» **Source data**
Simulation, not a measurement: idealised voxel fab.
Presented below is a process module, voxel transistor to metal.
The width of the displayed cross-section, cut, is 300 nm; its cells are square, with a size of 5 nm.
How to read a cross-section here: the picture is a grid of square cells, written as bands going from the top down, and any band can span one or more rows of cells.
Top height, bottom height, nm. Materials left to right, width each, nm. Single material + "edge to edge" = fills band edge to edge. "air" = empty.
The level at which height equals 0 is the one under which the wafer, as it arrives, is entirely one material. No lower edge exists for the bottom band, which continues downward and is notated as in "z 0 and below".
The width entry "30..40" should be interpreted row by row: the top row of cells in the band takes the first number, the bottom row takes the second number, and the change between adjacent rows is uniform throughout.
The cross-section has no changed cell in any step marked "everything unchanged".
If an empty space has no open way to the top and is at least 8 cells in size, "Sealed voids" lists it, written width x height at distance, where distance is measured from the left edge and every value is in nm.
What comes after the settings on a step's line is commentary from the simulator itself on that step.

» **Action item**
Repeat the listing exactly, keeping every word in place.

» **Task response**
Simulation, not a measurement: idealised voxel fab.
Presented below is a process module, voxel transistor to metal.
The width of the displayed cross-section, cut, is 300 nm; its cells are square, with a size of 5 nm.
How to read a cross-section here: the picture is a grid of square cells, written as bands going from the top down, and any band can span one or more rows of cells.
Top height, bottom height, nm. Materials left to right, width each, nm. Single material + "edge to edge" = fills band edge to edge. "air" = empty.
The level at which height equals 0 is the one under which the wafer, as it arrives, is entirely one material. No lower edge exists for the bottom band, which continues downward and is notated as in "z 0 and below".
The width entry "30..40" should be interpreted row by row: the top row of cells in the band takes the first number, the bottom row takes the second number, and the change between adjacent rows is uniform throughout.
The cross-section has no changed cell in any step marked "everything unchanged".
If an empty space has no open way to the top and is at least 8 cells in size, "Sealed voids" lists it, written width x height at distance, where distance is measured from the left edge and every value is in nm.
What comes after the settings on a step's line is commentary from the simulator itself on that step.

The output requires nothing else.